#### WORK ORDER:
The answer should be an exact repeat of the stretch of material below from the line containing "note on all" through the line containing "In a pile the".

=== Section Start ===

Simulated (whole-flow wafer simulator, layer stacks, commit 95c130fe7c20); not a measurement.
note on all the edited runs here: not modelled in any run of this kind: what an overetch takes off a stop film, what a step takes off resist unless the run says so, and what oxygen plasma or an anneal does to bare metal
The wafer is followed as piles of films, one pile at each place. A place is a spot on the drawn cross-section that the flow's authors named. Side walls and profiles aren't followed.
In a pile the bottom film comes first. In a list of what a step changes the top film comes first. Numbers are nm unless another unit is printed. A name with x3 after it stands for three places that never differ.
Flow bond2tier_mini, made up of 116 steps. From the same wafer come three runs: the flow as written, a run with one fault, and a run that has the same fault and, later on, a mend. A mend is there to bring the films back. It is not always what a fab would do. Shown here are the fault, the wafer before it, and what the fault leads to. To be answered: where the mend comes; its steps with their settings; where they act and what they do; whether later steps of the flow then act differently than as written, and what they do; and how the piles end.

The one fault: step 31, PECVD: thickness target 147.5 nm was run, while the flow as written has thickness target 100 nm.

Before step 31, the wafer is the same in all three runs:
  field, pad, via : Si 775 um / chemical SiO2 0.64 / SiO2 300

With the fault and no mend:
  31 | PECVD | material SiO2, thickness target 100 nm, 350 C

=== Section End ===

#### RESPONSE BOX:
note on all the edited runs here: not modelled in any run of this kind: what an overetch takes off a stop film, what a step takes off resist unless the run says so, and what oxygen plasma or an anneal does to bare metal
The wafer is followed as piles of films, one pile at each place. A place is a spot on the drawn cross-section that the flow's authors named. Side walls and profiles aren't followed.
In a pile the bottom film comes first. In a list of what a step changes the top film comes first. Numbers are nm unless another unit is printed. A name with x3 after it stands for three places that never differ.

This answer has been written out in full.